The data
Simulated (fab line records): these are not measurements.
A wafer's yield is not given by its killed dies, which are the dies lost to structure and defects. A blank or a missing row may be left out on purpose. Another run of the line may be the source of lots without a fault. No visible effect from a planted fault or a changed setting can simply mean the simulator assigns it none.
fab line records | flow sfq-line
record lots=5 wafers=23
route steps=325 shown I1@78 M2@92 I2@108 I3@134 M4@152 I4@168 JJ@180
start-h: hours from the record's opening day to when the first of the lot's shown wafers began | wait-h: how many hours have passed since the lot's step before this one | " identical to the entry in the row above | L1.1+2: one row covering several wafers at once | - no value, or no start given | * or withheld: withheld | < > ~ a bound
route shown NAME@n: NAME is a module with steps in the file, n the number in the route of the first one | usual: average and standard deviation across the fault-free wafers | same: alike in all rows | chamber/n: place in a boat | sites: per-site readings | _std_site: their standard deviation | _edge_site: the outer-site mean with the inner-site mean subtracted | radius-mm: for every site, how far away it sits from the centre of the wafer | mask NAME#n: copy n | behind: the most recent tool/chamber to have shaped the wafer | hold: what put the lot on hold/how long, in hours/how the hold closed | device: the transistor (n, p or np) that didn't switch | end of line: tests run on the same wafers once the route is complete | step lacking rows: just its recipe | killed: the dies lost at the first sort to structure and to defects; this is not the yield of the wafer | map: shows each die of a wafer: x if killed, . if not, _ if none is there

Work item
Your task is to retype the entries verbatim, starting with the line that holds "record lots=5 wafers=23" and stopping after the line that holds "start-h: hours from".

Written response
record lots=5 wafers=23
route steps=325 shown I1@78 M2@92 I2@108 I3@134 M4@152 I4@168 JJ@180
start-h: hours from the record's opening day to when the first of the lot's shown wafers began | wait-h: how many hours have passed since the lot's step before this one | " identical to the entry in the row above | L1.1+2: one row covering several wafers at once | - no value, or no start given | * or withheld: withheld | < > ~ a bound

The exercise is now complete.